__Brief__
Will you give the material below again, every line exactly as it is?

__Entries provided__
☆ ☆ ☆ ☆ ☆ ☆ ☆

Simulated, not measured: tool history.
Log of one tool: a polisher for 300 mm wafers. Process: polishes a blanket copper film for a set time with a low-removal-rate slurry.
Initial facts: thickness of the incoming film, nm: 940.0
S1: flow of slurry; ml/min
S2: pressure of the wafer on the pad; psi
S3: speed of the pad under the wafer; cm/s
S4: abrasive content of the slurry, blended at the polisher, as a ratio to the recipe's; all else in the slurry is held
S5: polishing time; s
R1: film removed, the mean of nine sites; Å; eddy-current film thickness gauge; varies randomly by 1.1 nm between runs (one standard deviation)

☆ ☆ ☆ ☆ ☆ ☆ ☆

__Result__
Simulated, not measured: tool history.
Log of one tool: a polisher for 300 mm wafers. Process: polishes a blanket copper film for a set time with a low-removal-rate slurry.
Initial facts: thickness of the incoming film, nm: 940.0
S1: flow of slurry; ml/min
S2: pressure of the wafer on the pad; psi
S3: speed of the pad under the wafer; cm/s
S4: abrasive content of the slurry, blended at the polisher, as a ratio to the recipe's; all else in the slurry is held
S5: polishing time; s
R1: film removed, the mean of nine sites; Å; eddy-current film thickness gauge; varies randomly by 1.1 nm between runs (one standard deviation)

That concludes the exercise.